(ACTION ITEM)
Please reproduce verbatim the lines below, from the first through the one with "(+) following a".

::: RAW DATA :::
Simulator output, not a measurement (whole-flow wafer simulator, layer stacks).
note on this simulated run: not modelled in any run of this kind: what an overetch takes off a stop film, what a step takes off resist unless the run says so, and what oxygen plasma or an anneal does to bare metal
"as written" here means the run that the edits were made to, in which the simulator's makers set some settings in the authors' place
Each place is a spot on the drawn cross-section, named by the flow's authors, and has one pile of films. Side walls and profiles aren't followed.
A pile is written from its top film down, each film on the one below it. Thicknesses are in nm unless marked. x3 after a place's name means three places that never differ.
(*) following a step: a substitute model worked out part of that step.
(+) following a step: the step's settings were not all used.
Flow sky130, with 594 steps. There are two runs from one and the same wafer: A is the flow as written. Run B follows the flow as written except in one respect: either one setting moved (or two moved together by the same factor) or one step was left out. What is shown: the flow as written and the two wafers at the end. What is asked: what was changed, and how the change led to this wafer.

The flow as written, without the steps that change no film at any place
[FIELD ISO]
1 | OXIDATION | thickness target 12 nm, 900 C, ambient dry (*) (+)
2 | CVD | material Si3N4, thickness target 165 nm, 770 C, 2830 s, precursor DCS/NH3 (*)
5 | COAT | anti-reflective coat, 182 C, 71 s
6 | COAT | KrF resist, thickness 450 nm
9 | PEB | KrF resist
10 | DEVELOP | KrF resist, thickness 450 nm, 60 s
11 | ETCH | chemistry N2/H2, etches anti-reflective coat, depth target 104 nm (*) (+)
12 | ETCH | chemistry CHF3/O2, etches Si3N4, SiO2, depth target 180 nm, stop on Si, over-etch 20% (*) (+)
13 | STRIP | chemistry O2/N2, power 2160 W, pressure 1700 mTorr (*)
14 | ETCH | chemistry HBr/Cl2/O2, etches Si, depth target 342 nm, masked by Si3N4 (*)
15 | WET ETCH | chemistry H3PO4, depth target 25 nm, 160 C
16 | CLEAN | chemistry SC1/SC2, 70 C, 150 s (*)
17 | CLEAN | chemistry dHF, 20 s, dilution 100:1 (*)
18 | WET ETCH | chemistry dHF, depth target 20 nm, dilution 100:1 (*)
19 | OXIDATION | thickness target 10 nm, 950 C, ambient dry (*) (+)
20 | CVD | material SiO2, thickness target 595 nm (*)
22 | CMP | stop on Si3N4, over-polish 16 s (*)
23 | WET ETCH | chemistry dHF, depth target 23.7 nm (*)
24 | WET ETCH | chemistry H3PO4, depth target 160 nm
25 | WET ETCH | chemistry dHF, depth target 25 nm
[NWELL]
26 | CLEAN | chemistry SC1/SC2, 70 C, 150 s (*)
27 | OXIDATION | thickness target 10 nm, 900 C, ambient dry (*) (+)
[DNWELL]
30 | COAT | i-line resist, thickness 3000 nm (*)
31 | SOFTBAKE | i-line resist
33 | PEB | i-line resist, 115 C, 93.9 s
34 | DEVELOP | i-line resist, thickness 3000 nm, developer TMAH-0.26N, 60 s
:::

(TASK ANSWER)
Simulator output, not a measurement (whole-flow wafer simulator, layer stacks).
note on this simulated run: not modelled in any run of this kind: what an overetch takes off a stop film, what a step takes off resist unless the run says so, and what oxygen plasma or an anneal does to bare metal
"as written" here means the run that the edits were made to, in which the simulator's makers set some settings in the authors' place
Each place is a spot on the drawn cross-section, named by the flow's authors, and has one pile of films. Side walls and profiles aren't followed.
A pile is written from its top film down, each film on the one below it. Thicknesses are in nm unless marked. x3 after a place's name means three places that never differ.
(*) following a step: a substitute model worked out part of that step.
(+) following a step: the step's settings were not all used.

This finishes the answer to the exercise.